--- START ---

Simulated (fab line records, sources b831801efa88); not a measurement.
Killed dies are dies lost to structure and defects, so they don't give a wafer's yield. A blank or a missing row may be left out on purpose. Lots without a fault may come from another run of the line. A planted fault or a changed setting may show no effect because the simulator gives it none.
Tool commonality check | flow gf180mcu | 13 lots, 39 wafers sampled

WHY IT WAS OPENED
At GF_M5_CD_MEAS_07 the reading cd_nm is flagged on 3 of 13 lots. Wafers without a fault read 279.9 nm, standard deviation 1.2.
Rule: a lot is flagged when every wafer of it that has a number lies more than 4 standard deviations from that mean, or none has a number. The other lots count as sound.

--- END ---

WORK INSTRUCTION: Reproduce every line of the material exactly.

WRITTEN ANSWER:
Simulated (fab line records, sources b831801efa88); not a measurement.
Killed dies are dies lost to structure and defects, so they don't give a wafer's yield. A blank or a missing row may be left out on purpose. Lots without a fault may come from another run of the line. A planted fault or a changed setting may show no effect because the simulator gives it none.
Tool commonality check | flow gf180mcu | 13 lots, 39 wafers sampled

WHY IT WAS OPENED
At GF_M5_CD_MEAS_07 the reading cd_nm is flagged on 3 of 13 lots. Wafers without a fault read 279.9 nm, standard deviation 1.2.
Rule: a lot is flagged when every wafer of it that has a number lies more than 4 standard deviations from that mean, or none has a number. The other lots count as sound.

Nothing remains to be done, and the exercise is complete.